_WORK ORDER_
Please return the lines of the data below, word for word, from the first line through the line containing "Process run on".

****

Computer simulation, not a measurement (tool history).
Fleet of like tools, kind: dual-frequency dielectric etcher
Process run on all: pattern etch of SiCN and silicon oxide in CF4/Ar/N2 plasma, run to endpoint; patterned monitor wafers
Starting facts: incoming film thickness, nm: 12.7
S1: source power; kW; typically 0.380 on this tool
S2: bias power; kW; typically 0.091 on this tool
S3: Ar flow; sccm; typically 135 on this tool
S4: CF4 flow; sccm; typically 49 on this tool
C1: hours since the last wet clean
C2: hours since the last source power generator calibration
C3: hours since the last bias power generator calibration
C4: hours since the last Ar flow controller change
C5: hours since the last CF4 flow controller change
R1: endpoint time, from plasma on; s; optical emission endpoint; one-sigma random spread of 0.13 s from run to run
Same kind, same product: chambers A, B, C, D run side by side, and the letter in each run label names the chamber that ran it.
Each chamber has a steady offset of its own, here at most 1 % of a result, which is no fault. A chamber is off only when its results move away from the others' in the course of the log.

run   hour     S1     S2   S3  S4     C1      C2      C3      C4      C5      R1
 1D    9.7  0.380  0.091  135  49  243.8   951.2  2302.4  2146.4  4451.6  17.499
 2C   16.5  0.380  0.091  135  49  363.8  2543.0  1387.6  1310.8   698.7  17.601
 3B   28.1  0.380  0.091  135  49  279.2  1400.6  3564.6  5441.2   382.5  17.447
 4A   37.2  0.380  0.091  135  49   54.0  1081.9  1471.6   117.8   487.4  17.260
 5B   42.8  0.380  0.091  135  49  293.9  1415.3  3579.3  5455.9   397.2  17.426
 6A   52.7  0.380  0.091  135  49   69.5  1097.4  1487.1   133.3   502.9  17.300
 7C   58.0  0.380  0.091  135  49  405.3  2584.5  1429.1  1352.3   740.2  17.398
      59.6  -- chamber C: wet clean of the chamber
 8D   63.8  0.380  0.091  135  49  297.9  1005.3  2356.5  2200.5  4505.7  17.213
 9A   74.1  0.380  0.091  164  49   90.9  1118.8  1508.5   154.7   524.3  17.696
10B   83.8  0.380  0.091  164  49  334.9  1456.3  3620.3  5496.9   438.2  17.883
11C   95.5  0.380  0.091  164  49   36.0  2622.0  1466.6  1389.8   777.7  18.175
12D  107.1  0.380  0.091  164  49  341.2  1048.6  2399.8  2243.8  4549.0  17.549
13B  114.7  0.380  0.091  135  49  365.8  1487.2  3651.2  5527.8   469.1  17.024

****

_ANSWER AREA_
Computer simulation, not a measurement (tool history).
Fleet of like tools, kind: dual-frequency dielectric etcher
Process run on all: pattern etch of SiCN and silicon oxide in CF4/Ar/N2 plasma, run to endpoint; patterned monitor wafers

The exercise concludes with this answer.